SUPPLIED ENTRIES:
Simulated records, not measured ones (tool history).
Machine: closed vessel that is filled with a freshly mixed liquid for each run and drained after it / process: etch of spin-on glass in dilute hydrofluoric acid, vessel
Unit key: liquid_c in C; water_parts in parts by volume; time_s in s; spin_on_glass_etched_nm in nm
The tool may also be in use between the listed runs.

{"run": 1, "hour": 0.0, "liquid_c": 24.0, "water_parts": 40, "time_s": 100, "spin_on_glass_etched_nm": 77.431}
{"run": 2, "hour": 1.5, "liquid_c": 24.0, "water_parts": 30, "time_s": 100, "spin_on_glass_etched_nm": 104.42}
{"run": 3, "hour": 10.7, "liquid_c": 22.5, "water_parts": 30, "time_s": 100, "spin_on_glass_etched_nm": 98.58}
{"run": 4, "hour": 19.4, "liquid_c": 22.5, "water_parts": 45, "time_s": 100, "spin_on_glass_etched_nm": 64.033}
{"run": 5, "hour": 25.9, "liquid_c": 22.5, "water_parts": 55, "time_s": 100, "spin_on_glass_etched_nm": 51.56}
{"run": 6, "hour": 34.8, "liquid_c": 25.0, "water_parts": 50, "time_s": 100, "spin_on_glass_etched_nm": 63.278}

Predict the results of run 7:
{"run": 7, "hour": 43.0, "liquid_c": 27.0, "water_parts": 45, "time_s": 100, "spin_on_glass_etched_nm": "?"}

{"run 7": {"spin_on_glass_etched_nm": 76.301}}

BRIEF: For this exercise, retype the entire listing exactly.

ANSWER BOX:
Simulated records, not measured ones (tool history).
Machine: closed vessel that is filled with a freshly mixed liquid for each run and drained after it / process: etch of spin-on glass in dilute hydrofluoric acid, vessel
Unit key: liquid_c in C; water_parts in parts by volume; time_s in s; spin_on_glass_etched_nm in nm
The tool may also be in use between the listed runs.

{"run": 1, "hour": 0.0, "liquid_c": 24.0, "water_parts": 40, "time_s": 100, "spin_on_glass_etched_nm": 77.431}
{"run": 2, "hour": 1.5, "liquid_c": 24.0, "water_parts": 30, "time_s": 100, "spin_on_glass_etched_nm": 104.42}
{"run": 3, "hour": 10.7, "liquid_c": 22.5, "water_parts": 30, "time_s": 100, "spin_on_glass_etched_nm": 98.58}
{"run": 4, "hour": 19.4, "liquid_c": 22.5, "water_parts": 45, "time_s": 100, "spin_on_glass_etched_nm": 64.033}
{"run": 5, "hour": 25.9, "liquid_c": 22.5, "water_parts": 55, "time_s": 100, "spin_on_glass_etched_nm": 51.56}
{"run": 6, "hour": 34.8, "liquid_c": 25.0, "water_parts": 50, "time_s": 100, "spin_on_glass_etched_nm": 63.278}

Predict the results of run 7:
{"run": 7, "hour": 43.0, "liquid_c": 27.0, "water_parts": 45, "time_s": 100, "spin_on_glass_etched_nm": "?"}

{"run 7": {"spin_on_glass_etched_nm": 76.301}}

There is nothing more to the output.